--- START ---

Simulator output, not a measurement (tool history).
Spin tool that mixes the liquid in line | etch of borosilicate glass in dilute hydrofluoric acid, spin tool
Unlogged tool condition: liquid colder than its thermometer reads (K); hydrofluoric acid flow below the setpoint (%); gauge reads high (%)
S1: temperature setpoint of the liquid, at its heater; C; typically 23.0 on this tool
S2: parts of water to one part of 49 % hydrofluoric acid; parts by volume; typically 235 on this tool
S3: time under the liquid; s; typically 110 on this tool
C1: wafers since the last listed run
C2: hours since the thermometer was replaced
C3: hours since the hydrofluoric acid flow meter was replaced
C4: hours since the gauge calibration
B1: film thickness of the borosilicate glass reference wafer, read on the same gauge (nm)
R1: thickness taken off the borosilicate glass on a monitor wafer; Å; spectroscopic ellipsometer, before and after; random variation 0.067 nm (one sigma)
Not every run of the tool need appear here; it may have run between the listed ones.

--- END ---

▸ **ASSIGNMENT**
Copy each line above exactly as it stands.

▸ **EXERCISE OUTPUT**
Simulator output, not a measurement (tool history).
Spin tool that mixes the liquid in line | etch of borosilicate glass in dilute hydrofluoric acid, spin tool
Unlogged tool condition: liquid colder than its thermometer reads (K); hydrofluoric acid flow below the setpoint (%); gauge reads high (%)
S1: temperature setpoint of the liquid, at its heater; C; typically 23.0 on this tool
S2: parts of water to one part of 49 % hydrofluoric acid; parts by volume; typically 235 on this tool
S3: time under the liquid; s; typically 110 on this tool
C1: wafers since the last listed run
C2: hours since the thermometer was replaced
C3: hours since the hydrofluoric acid flow meter was replaced
C4: hours since the gauge calibration
B1: film thickness of the borosilicate glass reference wafer, read on the same gauge (nm)
R1: thickness taken off the borosilicate glass on a monitor wafer; Å; spectroscopic ellipsometer, before and after; random variation 0.067 nm (one sigma)
Not every run of the tool need appear here; it may have run between the listed ones.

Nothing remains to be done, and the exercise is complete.